◆ **Action item**
Every record shown below should be duplicated exactly.

:: Extracted information ::
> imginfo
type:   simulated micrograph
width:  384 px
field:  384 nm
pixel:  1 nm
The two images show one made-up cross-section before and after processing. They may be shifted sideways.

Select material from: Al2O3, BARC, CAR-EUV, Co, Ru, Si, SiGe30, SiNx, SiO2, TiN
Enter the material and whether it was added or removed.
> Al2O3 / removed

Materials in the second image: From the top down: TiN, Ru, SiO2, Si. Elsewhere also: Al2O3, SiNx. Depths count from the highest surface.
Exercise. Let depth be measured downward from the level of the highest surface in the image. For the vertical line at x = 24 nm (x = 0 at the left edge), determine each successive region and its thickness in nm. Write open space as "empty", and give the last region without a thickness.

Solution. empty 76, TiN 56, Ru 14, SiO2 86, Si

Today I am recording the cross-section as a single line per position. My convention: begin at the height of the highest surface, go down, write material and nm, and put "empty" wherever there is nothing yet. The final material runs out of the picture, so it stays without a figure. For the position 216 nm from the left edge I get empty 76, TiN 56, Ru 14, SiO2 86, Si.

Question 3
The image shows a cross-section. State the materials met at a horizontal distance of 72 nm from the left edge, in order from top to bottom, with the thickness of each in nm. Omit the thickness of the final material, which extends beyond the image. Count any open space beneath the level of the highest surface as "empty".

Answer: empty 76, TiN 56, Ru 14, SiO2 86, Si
:::

◆ **Problem solution**
> imginfo
type:   simulated micrograph
width:  384 px
field:  384 nm
pixel:  1 nm
The two images show one made-up cross-section before and after processing. They may be shifted sideways.

Select material from: Al2O3, BARC, CAR-EUV, Co, Ru, Si, SiGe30, SiNx, SiO2, TiN
Enter the material and whether it was added or removed.
> Al2O3 / removed

Materials in the second image: From the top down: TiN, Ru, SiO2, Si. Elsewhere also: Al2O3, SiNx. Depths count from the highest surface.
Exercise. Let depth be measured downward from the level of the highest surface in the image. For the vertical line at x = 24 nm (x = 0 at the left edge), determine each successive region and its thickness in nm. Write open space as "empty", and give the last region without a thickness.

Solution. empty 76, TiN 56, Ru 14, SiO2 86, Si

Today I am recording the cross-section as a single line per position. My convention: begin at the height of the highest surface, go down, write material and nm, and put "empty" wherever there is nothing yet. The final material runs out of the picture, so it stays without a figure. For the position 216 nm from the left edge I get empty 76, TiN 56, Ru 14, SiO2 86, Si.

Question 3
The image shows a cross-section. State the materials met at a horizontal distance of 72 nm from the left edge, in order from top to bottom, with the thickness of each in nm. Omit the thickness of the final material, which extends beyond the image. Count any open space beneath the level of the highest surface as "empty".

Answer: empty 76, TiN 56, Ru 14, SiO2 86, Si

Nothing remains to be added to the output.